===
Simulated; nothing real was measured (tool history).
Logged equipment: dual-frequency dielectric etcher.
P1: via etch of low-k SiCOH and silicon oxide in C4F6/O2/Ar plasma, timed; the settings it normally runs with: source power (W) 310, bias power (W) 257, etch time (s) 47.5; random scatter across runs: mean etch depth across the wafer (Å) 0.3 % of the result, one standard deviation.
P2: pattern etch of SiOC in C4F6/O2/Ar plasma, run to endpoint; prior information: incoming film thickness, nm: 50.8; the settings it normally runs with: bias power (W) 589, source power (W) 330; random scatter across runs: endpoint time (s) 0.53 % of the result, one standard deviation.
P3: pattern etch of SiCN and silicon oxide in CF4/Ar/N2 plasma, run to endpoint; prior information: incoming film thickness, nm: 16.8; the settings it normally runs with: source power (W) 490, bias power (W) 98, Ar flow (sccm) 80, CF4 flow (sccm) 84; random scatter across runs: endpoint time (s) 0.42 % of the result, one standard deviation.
===

» ASSIGNED TASK:
Which lines run from the first of the listing to the line containing "P1: via etch"? Reproduce those exactly, both ends included.

» TASK ANSWER:
Simulated; nothing real was measured (tool history).
Logged equipment: dual-frequency dielectric etcher.
P1: via etch of low-k SiCOH and silicon oxide in C4F6/O2/Ar plasma, timed; the settings it normally runs with: source power (W) 310, bias power (W) 257, etch time (s) 47.5; random scatter across runs: mean etch depth across the wafer (Å) 0.3 % of the result, one standard deviation.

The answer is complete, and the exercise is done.